* [Requirement]
Could you set down every record below exactly as it appears?

* [Excerpted data]

+---+

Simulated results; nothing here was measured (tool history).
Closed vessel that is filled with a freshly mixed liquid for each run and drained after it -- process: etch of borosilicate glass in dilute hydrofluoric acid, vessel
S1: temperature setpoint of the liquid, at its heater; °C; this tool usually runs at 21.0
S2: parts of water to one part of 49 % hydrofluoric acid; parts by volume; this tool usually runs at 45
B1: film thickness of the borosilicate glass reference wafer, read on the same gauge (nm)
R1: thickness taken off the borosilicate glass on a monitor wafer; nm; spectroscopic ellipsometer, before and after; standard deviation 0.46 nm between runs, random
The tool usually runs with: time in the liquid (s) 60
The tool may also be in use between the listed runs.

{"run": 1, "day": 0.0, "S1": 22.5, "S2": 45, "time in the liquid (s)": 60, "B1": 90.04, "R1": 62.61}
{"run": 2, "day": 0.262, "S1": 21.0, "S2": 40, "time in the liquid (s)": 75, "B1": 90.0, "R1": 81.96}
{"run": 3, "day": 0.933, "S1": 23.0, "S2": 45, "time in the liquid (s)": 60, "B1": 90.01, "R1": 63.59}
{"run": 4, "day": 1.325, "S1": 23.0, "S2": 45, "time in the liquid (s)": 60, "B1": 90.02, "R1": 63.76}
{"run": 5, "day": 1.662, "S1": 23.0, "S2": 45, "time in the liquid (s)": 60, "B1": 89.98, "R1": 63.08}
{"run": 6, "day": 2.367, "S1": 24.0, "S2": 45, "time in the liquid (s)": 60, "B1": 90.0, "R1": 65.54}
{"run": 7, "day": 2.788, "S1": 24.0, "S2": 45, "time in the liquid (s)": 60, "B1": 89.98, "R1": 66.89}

+---+

* [Exercise solution]
Simulated results; nothing here was measured (tool history).
Closed vessel that is filled with a freshly mixed liquid for each run and drained after it -- process: etch of borosilicate glass in dilute hydrofluoric acid, vessel
S1: temperature setpoint of the liquid, at its heater; °C; this tool usually runs at 21.0
S2: parts of water to one part of 49 % hydrofluoric acid; parts by volume; this tool usually runs at 45
B1: film thickness of the borosilicate glass reference wafer, read on the same gauge (nm)
R1: thickness taken off the borosilicate glass on a monitor wafer; nm; spectroscopic ellipsometer, before and after; standard deviation 0.46 nm between runs, random
The tool usually runs with: time in the liquid (s) 60
The tool may also be in use between the listed runs.

{"run": 1, "day": 0.0, "S1": 22.5, "S2": 45, "time in the liquid (s)": 60, "B1": 90.04, "R1": 62.61}
{"run": 2, "day": 0.262, "S1": 21.0, "S2": 40, "time in the liquid (s)": 75, "B1": 90.0, "R1": 81.96}
{"run": 3, "day": 0.933, "S1": 23.0, "S2": 45, "time in the liquid (s)": 60, "B1": 90.01, "R1": 63.59}
{"run": 4, "day": 1.325, "S1": 23.0, "S2": 45, "time in the liquid (s)": 60, "B1": 90.02, "R1": 63.76}
{"run": 5, "day": 1.662, "S1": 23.0, "S2": 45, "time in the liquid (s)": 60, "B1": 89.98, "R1": 63.08}
{"run": 6, "day": 2.367, "S1": 24.0, "S2": 45, "time in the liquid (s)": 60, "B1": 90.0, "R1": 65.54}
{"run": 7, "day": 2.788, "S1": 24.0, "S2": 45, "time in the liquid (s)": 60, "B1": 89.98, "R1": 66.89}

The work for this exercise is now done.